======== Input data

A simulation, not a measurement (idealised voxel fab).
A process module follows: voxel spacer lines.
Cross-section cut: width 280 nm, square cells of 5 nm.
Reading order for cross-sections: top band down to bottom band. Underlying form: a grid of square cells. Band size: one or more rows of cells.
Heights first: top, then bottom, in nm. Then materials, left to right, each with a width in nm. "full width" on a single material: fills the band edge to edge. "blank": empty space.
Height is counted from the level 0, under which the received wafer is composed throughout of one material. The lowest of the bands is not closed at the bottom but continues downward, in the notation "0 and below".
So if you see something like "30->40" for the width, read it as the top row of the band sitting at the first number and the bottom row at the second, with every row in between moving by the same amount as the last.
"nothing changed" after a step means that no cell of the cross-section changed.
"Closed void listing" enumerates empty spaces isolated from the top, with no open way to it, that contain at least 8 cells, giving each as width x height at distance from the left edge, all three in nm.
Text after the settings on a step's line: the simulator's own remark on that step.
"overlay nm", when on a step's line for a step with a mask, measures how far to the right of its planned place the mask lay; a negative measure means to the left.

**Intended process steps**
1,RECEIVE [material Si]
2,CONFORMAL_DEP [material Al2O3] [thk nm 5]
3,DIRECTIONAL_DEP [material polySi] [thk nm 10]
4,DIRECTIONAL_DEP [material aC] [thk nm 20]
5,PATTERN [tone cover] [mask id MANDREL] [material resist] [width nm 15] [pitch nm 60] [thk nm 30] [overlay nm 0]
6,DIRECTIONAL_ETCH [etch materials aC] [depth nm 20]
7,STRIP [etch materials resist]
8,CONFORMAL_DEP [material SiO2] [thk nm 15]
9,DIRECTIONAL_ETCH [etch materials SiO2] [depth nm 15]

================

§ **Work task**: The complete listing is needed again, with each line reproduced exactly.

§ **Answer area**:
A simulation, not a measurement (idealised voxel fab).
A process module follows: voxel spacer lines.
Cross-section cut: width 280 nm, square cells of 5 nm.
Reading order for cross-sections: top band down to bottom band. Underlying form: a grid of square cells. Band size: one or more rows of cells.
Heights first: top, then bottom, in nm. Then materials, left to right, each with a width in nm. "full width" on a single material: fills the band edge to edge. "blank": empty space.
Height is counted from the level 0, under which the received wafer is composed throughout of one material. The lowest of the bands is not closed at the bottom but continues downward, in the notation "0 and below".
So if you see something like "30->40" for the width, read it as the top row of the band sitting at the first number and the bottom row at the second, with every row in between moving by the same amount as the last.
"nothing changed" after a step means that no cell of the cross-section changed.
"Closed void listing" enumerates empty spaces isolated from the top, with no open way to it, that contain at least 8 cells, giving each as width x height at distance from the left edge, all three in nm.
Text after the settings on a step's line: the simulator's own remark on that step.
"overlay nm", when on a step's line for a step with a mask, measures how far to the right of its planned place the mask lay; a negative measure means to the left.

**Intended process steps**
1,RECEIVE [material Si]
2,CONFORMAL_DEP [material Al2O3] [thk nm 5]
3,DIRECTIONAL_DEP [material polySi] [thk nm 10]
4,DIRECTIONAL_DEP [material aC] [thk nm 20]
5,PATTERN [tone cover] [mask id MANDREL] [material resist] [width nm 15] [pitch nm 60] [thk nm 30] [overlay nm 0]
6,DIRECTIONAL_ETCH [etch materials aC] [depth nm 20]
7,STRIP [etch materials resist]
8,CONFORMAL_DEP [material SiO2] [thk nm 15]
9,DIRECTIONAL_ETCH [etch materials SiO2] [depth nm 15]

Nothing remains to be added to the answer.